------ Data section ------

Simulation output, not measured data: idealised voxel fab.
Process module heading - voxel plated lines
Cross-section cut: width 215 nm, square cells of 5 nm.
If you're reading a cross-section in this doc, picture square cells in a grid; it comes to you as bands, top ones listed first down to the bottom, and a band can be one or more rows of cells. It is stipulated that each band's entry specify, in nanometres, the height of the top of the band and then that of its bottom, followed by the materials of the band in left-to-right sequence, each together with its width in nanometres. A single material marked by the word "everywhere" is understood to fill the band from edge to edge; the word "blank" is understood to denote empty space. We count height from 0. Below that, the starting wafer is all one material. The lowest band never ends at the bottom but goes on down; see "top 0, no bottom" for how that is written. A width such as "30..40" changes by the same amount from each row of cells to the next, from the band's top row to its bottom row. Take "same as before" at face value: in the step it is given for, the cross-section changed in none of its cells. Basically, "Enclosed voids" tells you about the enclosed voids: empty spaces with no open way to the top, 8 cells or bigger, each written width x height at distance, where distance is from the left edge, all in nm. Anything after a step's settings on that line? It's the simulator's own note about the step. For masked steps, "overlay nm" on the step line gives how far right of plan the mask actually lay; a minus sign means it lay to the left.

------

-- Work instruction --
The whole listing should be restated word for word.

-- Your solution --
Simulation output, not measured data: idealised voxel fab.
Process module heading - voxel plated lines
Cross-section cut: width 215 nm, square cells of 5 nm.
If you're reading a cross-section in this doc, picture square cells in a grid; it comes to you as bands, top ones listed first down to the bottom, and a band can be one or more rows of cells. It is stipulated that each band's entry specify, in nanometres, the height of the top of the band and then that of its bottom, followed by the materials of the band in left-to-right sequence, each together with its width in nanometres. A single material marked by the word "everywhere" is understood to fill the band from edge to edge; the word "blank" is understood to denote empty space. We count height from 0. Below that, the starting wafer is all one material. The lowest band never ends at the bottom but goes on down; see "top 0, no bottom" for how that is written. A width such as "30..40" changes by the same amount from each row of cells to the next, from the band's top row to its bottom row. Take "same as before" at face value: in the step it is given for, the cross-section changed in none of its cells. Basically, "Enclosed voids" tells you about the enclosed voids: empty spaces with no open way to the top, 8 cells or bigger, each written width x height at distance, where distance is from the left edge, all in nm. Anything after a step's settings on that line? It's the simulator's own note about the step. For masked steps, "overlay nm" on the step line gives how far right of plan the mask actually lay; a minus sign means it lay to the left.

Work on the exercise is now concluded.